Information provided -
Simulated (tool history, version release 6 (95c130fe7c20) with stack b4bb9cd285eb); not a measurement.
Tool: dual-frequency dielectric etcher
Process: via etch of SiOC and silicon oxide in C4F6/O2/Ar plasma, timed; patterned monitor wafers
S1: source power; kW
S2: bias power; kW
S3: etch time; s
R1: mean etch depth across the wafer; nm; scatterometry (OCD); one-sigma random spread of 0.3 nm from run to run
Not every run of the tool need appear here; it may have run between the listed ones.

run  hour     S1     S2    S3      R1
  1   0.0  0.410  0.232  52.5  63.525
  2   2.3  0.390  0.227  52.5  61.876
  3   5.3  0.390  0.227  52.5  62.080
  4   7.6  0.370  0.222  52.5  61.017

Work order -
Make an exact copy of every line in the data.

Task response -
Simulated (tool history, version release 6 (95c130fe7c20) with stack b4bb9cd285eb); not a measurement.
Tool: dual-frequency dielectric etcher
Process: via etch of SiOC and silicon oxide in C4F6/O2/Ar plasma, timed; patterned monitor wafers
S1: source power; kW
S2: bias power; kW
S3: etch time; s
R1: mean etch depth across the wafer; nm; scatterometry (OCD); one-sigma random spread of 0.3 nm from run to run
Not every run of the tool need appear here; it may have run between the listed ones.

run  hour     S1     S2    S3      R1
  1   0.0  0.410  0.232  52.5  63.525
  2   2.3  0.390  0.227  52.5  61.876
  3   5.3  0.390  0.227  52.5  62.080
  4   7.6  0.370  0.222  52.5  61.017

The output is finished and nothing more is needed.